§ EXERCISE
Verbatim, and with nothing else, reproduce the data below from its first line through the line containing "(+) after a".

§ SOURCE DATA
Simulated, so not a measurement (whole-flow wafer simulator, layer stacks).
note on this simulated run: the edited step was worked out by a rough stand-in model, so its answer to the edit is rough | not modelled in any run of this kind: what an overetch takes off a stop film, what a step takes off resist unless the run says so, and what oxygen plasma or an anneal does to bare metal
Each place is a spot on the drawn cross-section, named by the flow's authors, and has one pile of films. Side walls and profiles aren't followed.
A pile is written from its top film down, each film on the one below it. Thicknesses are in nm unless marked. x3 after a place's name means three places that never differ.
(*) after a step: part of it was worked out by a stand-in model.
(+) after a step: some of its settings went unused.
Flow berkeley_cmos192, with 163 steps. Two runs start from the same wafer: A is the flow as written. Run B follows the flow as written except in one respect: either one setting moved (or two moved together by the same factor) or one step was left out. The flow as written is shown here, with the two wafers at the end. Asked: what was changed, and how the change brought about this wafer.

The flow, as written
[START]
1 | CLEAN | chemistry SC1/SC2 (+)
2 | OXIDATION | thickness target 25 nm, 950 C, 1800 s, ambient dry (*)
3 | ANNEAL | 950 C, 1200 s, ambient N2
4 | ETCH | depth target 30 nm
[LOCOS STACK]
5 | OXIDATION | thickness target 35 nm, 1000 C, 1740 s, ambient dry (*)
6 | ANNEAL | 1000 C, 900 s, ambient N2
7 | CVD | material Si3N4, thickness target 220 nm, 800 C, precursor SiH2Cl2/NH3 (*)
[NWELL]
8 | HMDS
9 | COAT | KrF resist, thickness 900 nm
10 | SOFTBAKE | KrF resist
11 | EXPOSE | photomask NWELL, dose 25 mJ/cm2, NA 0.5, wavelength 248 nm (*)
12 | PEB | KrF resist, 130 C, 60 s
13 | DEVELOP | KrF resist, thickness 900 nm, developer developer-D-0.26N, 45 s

§ ANSWER BOX
Simulated, so not a measurement (whole-flow wafer simulator, layer stacks).
note on this simulated run: the edited step was worked out by a rough stand-in model, so its answer to the edit is rough | not modelled in any run of this kind: what an overetch takes off a stop film, what a step takes off resist unless the run says so, and what oxygen plasma or an anneal does to bare metal
Each place is a spot on the drawn cross-section, named by the flow's authors, and has one pile of films. Side walls and profiles aren't followed.
A pile is written from its top film down, each film on the one below it. Thicknesses are in nm unless marked. x3 after a place's name means three places that never differ.
(*) after a step: part of it was worked out by a stand-in model.
(+) after a step: some of its settings went unused.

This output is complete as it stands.